= = =
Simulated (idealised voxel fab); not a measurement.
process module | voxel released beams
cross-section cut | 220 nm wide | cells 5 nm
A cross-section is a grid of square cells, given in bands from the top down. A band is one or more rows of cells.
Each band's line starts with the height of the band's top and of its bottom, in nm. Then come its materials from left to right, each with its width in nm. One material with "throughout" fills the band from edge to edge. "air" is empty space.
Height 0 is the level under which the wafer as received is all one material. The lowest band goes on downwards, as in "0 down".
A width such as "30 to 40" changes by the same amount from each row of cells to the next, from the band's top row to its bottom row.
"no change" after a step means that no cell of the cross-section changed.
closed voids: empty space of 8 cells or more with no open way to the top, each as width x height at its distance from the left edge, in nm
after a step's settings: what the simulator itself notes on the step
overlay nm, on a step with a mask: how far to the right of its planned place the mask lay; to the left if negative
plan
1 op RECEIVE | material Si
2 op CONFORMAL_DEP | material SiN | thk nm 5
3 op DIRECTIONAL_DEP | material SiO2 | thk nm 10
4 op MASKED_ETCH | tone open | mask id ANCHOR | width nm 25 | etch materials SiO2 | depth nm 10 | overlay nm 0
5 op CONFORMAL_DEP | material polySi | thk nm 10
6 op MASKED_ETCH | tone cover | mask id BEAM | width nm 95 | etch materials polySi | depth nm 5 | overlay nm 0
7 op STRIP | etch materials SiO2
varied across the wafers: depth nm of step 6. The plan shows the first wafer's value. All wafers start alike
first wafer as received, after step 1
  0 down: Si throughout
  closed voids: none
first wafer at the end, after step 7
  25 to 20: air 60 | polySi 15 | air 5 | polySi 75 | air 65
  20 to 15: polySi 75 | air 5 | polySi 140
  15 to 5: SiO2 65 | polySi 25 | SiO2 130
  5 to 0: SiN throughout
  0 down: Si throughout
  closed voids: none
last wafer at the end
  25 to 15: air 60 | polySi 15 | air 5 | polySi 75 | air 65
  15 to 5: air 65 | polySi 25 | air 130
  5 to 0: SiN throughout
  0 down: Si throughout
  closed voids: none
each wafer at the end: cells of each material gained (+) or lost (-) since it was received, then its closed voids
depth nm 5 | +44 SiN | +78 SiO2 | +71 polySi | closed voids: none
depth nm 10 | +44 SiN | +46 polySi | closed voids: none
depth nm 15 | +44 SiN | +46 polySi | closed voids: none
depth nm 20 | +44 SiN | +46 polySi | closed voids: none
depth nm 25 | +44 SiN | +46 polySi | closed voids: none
= = =

* ASSIGNMENT: Begin at the top of the records above and quote each line exactly, ending with the line that contains "A cross-section is".

* PROBLEM SOLUTION:
Simulated (idealised voxel fab); not a measurement.
process module | voxel released beams
cross-section cut | 220 nm wide | cells 5 nm
A cross-section is a grid of square cells, given in bands from the top down. A band is one or more rows of cells.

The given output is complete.